------ DATA SUPPLIED ------

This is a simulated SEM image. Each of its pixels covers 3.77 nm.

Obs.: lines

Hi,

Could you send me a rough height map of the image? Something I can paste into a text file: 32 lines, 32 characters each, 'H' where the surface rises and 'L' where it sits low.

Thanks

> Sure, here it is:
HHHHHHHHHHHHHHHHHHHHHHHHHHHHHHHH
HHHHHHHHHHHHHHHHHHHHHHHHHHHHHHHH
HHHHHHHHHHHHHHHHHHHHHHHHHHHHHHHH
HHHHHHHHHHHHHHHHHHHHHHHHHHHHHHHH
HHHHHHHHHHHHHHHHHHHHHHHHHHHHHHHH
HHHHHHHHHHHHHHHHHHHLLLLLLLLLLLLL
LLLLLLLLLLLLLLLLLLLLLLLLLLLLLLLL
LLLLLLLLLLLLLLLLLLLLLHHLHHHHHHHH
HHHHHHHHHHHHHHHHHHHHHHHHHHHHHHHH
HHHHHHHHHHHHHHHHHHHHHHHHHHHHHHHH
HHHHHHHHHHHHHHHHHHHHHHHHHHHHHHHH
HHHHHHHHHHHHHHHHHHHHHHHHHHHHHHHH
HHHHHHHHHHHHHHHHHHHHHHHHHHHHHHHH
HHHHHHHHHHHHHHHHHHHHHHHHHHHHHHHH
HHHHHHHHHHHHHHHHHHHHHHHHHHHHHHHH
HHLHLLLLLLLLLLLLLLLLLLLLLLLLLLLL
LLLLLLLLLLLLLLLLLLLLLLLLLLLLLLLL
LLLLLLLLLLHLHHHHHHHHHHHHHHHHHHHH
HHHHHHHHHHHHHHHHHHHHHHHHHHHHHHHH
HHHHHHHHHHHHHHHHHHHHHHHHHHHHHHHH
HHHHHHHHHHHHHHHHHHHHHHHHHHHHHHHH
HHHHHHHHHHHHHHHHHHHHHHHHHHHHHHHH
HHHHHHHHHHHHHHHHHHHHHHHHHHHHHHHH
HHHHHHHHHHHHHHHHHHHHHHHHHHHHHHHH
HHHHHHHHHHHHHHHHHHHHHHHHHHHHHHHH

------

### WORK ORDER
Set down the lines of the listing above verbatim, first line through the line containing "LLLLLLLLLLLLLLLLLLLLLHHLHHHHHHHH", inclusive; add no other lines.

### ANSWER SPACE
This is a simulated SEM image. Each of its pixels covers 3.77 nm.

Obs.: lines

Hi,

Could you send me a rough height map of the image? Something I can paste into a text file: 32 lines, 32 characters each, 'H' where the surface rises and 'L' where it sits low.

Thanks

> Sure, here it is:
HHHHHHHHHHHHHHHHHHHHHHHHHHHHHHHH
HHHHHHHHHHHHHHHHHHHHHHHHHHHHHHHH
HHHHHHHHHHHHHHHHHHHHHHHHHHHHHHHH
HHHHHHHHHHHHHHHHHHHHHHHHHHHHHHHH
HHHHHHHHHHHHHHHHHHHHHHHHHHHHHHHH
HHHHHHHHHHHHHHHHHHHLLLLLLLLLLLLL
LLLLLLLLLLLLLLLLLLLLLLLLLLLLLLLL
LLLLLLLLLLLLLLLLLLLLLHHLHHHHHHHH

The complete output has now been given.